Work instruction>
Go through the records line by line from the top and repeat each one exactly, ending with the line that contains "The width of".

==== Material provided ====

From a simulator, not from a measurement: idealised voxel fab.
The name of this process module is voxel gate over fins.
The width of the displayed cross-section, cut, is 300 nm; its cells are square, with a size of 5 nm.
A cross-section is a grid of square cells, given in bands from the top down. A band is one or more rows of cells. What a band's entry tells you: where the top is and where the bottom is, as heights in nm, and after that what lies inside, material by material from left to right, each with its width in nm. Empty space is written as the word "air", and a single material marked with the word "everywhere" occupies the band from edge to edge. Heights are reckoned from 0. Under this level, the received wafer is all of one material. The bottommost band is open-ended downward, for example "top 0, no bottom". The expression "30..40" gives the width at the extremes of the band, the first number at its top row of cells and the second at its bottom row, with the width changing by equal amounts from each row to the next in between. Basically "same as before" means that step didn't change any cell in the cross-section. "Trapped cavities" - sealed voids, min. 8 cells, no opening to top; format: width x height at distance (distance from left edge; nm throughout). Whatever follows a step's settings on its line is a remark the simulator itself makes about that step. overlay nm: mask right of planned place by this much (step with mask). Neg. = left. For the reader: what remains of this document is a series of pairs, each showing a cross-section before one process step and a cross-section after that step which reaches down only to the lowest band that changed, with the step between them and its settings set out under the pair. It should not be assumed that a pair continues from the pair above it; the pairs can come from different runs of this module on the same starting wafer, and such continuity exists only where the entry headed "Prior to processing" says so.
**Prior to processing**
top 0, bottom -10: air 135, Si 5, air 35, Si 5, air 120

====

Written solution>
From a simulator, not from a measurement: idealised voxel fab.
The name of this process module is voxel gate over fins.
The width of the displayed cross-section, cut, is 300 nm; its cells are square, with a size of 5 nm.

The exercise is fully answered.